◆ Task item ◆
Your response should consist of the entries below, written out exactly.

======== Information

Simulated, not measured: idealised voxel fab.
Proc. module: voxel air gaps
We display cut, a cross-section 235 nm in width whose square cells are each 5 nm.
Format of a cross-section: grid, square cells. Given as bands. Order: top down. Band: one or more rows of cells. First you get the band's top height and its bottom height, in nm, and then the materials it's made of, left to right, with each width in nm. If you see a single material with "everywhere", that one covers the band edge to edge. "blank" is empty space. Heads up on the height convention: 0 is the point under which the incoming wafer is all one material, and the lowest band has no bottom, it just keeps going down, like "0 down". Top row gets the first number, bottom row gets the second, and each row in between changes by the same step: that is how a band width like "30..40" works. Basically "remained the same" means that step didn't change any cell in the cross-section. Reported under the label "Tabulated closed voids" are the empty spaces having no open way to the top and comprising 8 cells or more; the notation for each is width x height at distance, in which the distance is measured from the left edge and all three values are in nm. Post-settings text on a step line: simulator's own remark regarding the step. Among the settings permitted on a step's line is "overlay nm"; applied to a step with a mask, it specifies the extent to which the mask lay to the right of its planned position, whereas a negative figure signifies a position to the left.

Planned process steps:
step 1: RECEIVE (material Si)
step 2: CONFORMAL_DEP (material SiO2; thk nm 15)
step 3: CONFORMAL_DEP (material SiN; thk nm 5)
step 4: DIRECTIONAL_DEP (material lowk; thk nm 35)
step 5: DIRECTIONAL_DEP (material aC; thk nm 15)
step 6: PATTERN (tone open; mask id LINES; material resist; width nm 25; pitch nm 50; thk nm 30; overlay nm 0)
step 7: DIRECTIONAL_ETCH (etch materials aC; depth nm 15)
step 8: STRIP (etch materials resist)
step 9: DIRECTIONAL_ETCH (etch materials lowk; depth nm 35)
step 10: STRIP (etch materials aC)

================

◆ Written reply ◆
Simulated, not measured: idealised voxel fab.
Proc. module: voxel air gaps
We display cut, a cross-section 235 nm in width whose square cells are each 5 nm.
Format of a cross-section: grid, square cells. Given as bands. Order: top down. Band: one or more rows of cells. First you get the band's top height and its bottom height, in nm, and then the materials it's made of, left to right, with each width in nm. If you see a single material with "everywhere", that one covers the band edge to edge. "blank" is empty space. Heads up on the height convention: 0 is the point under which the incoming wafer is all one material, and the lowest band has no bottom, it just keeps going down, like "0 down". Top row gets the first number, bottom row gets the second, and each row in between changes by the same step: that is how a band width like "30..40" works. Basically "remained the same" means that step didn't change any cell in the cross-section. Reported under the label "Tabulated closed voids" are the empty spaces having no open way to the top and comprising 8 cells or more; the notation for each is width x height at distance, in which the distance is measured from the left edge and all three values are in nm. Post-settings text on a step line: simulator's own remark regarding the step. Among the settings permitted on a step's line is "overlay nm"; applied to a step with a mask, it specifies the extent to which the mask lay to the right of its planned position, whereas a negative figure signifies a position to the left.

Planned process steps:
step 1: RECEIVE (material Si)
step 2: CONFORMAL_DEP (material SiO2; thk nm 15)
step 3: CONFORMAL_DEP (material SiN; thk nm 5)
step 4: DIRECTIONAL_DEP (material lowk; thk nm 35)
step 5: DIRECTIONAL_DEP (material aC; thk nm 15)
step 6: PATTERN (tone open; mask id LINES; material resist; width nm 25; pitch nm 50; thk nm 30; overlay nm 0)
step 7: DIRECTIONAL_ETCH (etch materials aC; depth nm 15)
step 8: STRIP (etch materials resist)
step 9: DIRECTIONAL_ETCH (etch materials lowk; depth nm 35)
step 10: STRIP (etch materials aC)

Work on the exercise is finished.